Input data:
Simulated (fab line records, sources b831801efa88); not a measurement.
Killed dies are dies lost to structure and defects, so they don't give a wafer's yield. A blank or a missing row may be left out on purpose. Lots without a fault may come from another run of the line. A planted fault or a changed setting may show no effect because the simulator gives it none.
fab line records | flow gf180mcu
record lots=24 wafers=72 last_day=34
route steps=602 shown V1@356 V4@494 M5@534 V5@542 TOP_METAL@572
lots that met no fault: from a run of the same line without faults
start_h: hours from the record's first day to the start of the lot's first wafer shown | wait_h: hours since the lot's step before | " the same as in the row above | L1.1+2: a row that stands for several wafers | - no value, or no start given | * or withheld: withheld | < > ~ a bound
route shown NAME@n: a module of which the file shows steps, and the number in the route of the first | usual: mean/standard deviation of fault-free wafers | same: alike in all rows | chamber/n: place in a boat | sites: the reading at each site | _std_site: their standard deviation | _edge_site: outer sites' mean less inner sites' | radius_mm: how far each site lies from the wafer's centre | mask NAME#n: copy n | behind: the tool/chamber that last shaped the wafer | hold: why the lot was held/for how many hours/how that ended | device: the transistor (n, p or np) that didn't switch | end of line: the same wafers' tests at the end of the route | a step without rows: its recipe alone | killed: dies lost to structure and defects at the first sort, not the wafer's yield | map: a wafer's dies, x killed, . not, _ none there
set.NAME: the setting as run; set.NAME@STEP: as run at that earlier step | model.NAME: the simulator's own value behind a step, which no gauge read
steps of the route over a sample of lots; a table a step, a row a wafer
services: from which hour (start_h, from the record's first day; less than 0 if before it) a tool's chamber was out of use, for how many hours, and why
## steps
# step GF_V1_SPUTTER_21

Requirement: What you should do is return the records above exactly, leaving nothing out.

Answer box:
Simulated (fab line records, sources b831801efa88); not a measurement.
Killed dies are dies lost to structure and defects, so they don't give a wafer's yield. A blank or a missing row may be left out on purpose. Lots without a fault may come from another run of the line. A planted fault or a changed setting may show no effect because the simulator gives it none.
fab line records | flow gf180mcu
record lots=24 wafers=72 last_day=34
route steps=602 shown V1@356 V4@494 M5@534 V5@542 TOP_METAL@572
lots that met no fault: from a run of the same line without faults
start_h: hours from the record's first day to the start of the lot's first wafer shown | wait_h: hours since the lot's step before | " the same as in the row above | L1.1+2: a row that stands for several wafers | - no value, or no start given | * or withheld: withheld | < > ~ a bound
route shown NAME@n: a module of which the file shows steps, and the number in the route of the first | usual: mean/standard deviation of fault-free wafers | same: alike in all rows | chamber/n: place in a boat | sites: the reading at each site | _std_site: their standard deviation | _edge_site: outer sites' mean less inner sites' | radius_mm: how far each site lies from the wafer's centre | mask NAME#n: copy n | behind: the tool/chamber that last shaped the wafer | hold: why the lot was held/for how many hours/how that ended | device: the transistor (n, p or np) that didn't switch | end of line: the same wafers' tests at the end of the route | a step without rows: its recipe alone | killed: dies lost to structure and defects at the first sort, not the wafer's yield | map: a wafer's dies, x killed, . not, _ none there
set.NAME: the setting as run; set.NAME@STEP: as run at that earlier step | model.NAME: the simulator's own value behind a step, which no gauge read
steps of the route over a sample of lots; a table a step, a row a wafer
services: from which hour (start_h, from the record's first day; less than 0 if before it) a tool's chamber was out of use, for how many hours, and why
## steps
# step GF_V1_SPUTTER_21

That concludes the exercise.